__TASK ITEM__.
Nothing in the records may be changed; retype them in full.

Segment Open

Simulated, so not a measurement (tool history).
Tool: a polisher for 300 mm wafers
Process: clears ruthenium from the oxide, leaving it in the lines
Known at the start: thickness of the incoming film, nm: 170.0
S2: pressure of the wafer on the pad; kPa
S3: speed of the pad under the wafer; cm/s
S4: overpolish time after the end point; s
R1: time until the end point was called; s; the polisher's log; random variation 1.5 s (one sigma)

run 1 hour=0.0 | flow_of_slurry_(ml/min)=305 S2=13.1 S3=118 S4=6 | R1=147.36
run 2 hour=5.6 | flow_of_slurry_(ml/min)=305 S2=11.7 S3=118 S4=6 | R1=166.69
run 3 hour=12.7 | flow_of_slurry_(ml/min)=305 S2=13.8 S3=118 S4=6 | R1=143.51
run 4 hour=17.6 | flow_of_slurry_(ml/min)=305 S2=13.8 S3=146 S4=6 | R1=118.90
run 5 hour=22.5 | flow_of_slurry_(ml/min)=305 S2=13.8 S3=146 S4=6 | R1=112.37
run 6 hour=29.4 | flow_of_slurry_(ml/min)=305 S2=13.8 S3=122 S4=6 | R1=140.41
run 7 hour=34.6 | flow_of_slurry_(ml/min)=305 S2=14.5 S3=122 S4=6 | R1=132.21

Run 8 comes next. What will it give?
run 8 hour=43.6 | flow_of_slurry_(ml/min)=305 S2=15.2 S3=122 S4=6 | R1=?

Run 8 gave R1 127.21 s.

Segment Closed

__RESPONSE BOX__.
Simulated, so not a measurement (tool history).
Tool: a polisher for 300 mm wafers
Process: clears ruthenium from the oxide, leaving it in the lines
Known at the start: thickness of the incoming film, nm: 170.0
S2: pressure of the wafer on the pad; kPa
S3: speed of the pad under the wafer; cm/s
S4: overpolish time after the end point; s
R1: time until the end point was called; s; the polisher's log; random variation 1.5 s (one sigma)

run 1 hour=0.0 | flow_of_slurry_(ml/min)=305 S2=13.1 S3=118 S4=6 | R1=147.36
run 2 hour=5.6 | flow_of_slurry_(ml/min)=305 S2=11.7 S3=118 S4=6 | R1=166.69
run 3 hour=12.7 | flow_of_slurry_(ml/min)=305 S2=13.8 S3=118 S4=6 | R1=143.51
run 4 hour=17.6 | flow_of_slurry_(ml/min)=305 S2=13.8 S3=146 S4=6 | R1=118.90
run 5 hour=22.5 | flow_of_slurry_(ml/min)=305 S2=13.8 S3=146 S4=6 | R1=112.37
run 6 hour=29.4 | flow_of_slurry_(ml/min)=305 S2=13.8 S3=122 S4=6 | R1=140.41
run 7 hour=34.6 | flow_of_slurry_(ml/min)=305 S2=14.5 S3=122 S4=6 | R1=132.21

Run 8 comes next. What will it give?
run 8 hour=43.6 | flow_of_slurry_(ml/min)=305 S2=15.2 S3=122 S4=6 | R1=?

Run 8 gave R1 127.21 s.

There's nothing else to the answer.